Supplied information:
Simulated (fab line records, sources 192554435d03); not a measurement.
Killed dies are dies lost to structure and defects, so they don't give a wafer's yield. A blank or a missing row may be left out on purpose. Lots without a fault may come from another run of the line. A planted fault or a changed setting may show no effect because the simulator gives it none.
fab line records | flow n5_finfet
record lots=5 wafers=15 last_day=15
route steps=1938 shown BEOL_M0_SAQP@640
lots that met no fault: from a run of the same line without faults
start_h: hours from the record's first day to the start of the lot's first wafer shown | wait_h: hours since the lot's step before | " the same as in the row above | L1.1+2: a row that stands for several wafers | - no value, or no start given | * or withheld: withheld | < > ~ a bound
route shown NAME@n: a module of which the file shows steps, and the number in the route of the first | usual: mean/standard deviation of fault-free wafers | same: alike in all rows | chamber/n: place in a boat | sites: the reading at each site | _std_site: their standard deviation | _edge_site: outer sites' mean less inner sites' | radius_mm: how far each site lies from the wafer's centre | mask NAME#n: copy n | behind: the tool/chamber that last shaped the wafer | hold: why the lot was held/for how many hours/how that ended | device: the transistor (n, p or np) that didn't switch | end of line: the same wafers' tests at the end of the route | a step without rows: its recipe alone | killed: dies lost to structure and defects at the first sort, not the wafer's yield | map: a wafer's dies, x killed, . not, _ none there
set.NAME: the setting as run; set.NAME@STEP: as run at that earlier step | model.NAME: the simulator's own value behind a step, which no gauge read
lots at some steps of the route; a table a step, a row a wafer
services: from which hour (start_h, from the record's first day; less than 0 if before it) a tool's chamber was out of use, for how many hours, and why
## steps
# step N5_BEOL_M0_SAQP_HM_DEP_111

Assignment: Nothing but the lines from the first line of the data through the line with "start_h: hours from" should be returned, exactly as they appear, both ends included.

Answer space:
Simulated (fab line records, sources 192554435d03); not a measurement.
Killed dies are dies lost to structure and defects, so they don't give a wafer's yield. A blank or a missing row may be left out on purpose. Lots without a fault may come from another run of the line. A planted fault or a changed setting may show no effect because the simulator gives it none.
fab line records | flow n5_finfet
record lots=5 wafers=15 last_day=15
route steps=1938 shown BEOL_M0_SAQP@640
lots that met no fault: from a run of the same line without faults
start_h: hours from the record's first day to the start of the lot's first wafer shown | wait_h: hours since the lot's step before | " the same as in the row above | L1.1+2: a row that stands for several wafers | - no value, or no start given | * or withheld: withheld | < > ~ a bound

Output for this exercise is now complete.